- [WORK ITEM]:
Please copy, character for character, each line from the beginning of the listing to the line containing "the authors' place", including both.

- [RECORDED DATA]:
********************

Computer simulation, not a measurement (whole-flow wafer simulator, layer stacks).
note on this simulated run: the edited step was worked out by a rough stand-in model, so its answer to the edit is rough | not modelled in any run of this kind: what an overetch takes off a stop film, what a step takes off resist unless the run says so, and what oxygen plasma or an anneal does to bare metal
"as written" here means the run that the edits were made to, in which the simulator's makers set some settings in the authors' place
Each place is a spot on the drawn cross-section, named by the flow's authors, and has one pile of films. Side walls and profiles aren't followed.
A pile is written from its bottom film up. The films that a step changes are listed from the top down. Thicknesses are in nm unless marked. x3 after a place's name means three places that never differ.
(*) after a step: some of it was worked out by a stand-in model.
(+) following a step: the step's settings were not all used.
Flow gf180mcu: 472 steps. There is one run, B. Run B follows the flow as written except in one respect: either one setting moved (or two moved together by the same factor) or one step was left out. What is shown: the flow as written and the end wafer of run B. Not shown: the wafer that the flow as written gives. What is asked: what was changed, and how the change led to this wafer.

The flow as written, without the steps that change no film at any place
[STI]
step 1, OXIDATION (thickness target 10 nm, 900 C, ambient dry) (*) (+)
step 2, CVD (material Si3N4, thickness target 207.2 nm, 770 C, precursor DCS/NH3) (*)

********************

- [RESPONSE AREA]:
Computer simulation, not a measurement (whole-flow wafer simulator, layer stacks).
note on this simulated run: the edited step was worked out by a rough stand-in model, so its answer to the edit is rough | not modelled in any run of this kind: what an overetch takes off a stop film, what a step takes off resist unless the run says so, and what oxygen plasma or an anneal does to bare metal
"as written" here means the run that the edits were made to, in which the simulator's makers set some settings in the authors' place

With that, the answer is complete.